Source data:
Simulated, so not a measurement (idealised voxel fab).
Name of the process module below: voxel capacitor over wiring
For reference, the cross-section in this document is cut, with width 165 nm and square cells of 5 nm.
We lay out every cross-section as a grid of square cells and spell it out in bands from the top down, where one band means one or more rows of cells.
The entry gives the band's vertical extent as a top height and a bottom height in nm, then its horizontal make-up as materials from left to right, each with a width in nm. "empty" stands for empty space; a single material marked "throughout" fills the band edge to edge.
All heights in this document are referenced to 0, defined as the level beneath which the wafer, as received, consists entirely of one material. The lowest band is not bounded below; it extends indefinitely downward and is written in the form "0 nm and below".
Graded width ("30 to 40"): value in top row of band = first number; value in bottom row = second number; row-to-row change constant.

Work request: The lines above should be duplicated exactly.

Exercise answer:
Simulated, so not a measurement (idealised voxel fab).
Name of the process module below: voxel capacitor over wiring
For reference, the cross-section in this document is cut, with width 165 nm and square cells of 5 nm.
We lay out every cross-section as a grid of square cells and spell it out in bands from the top down, where one band means one or more rows of cells.
The entry gives the band's vertical extent as a top height and a bottom height in nm, then its horizontal make-up as materials from left to right, each with a width in nm. "empty" stands for empty space; a single material marked "throughout" fills the band edge to edge.
All heights in this document are referenced to 0, defined as the level beneath which the wafer, as received, consists entirely of one material. The lowest band is not bounded below; it extends indefinitely downward and is written in the form "0 nm and below".
Graded width ("30 to 40"): value in top row of band = first number; value in bottom row = second number; row-to-row change constant.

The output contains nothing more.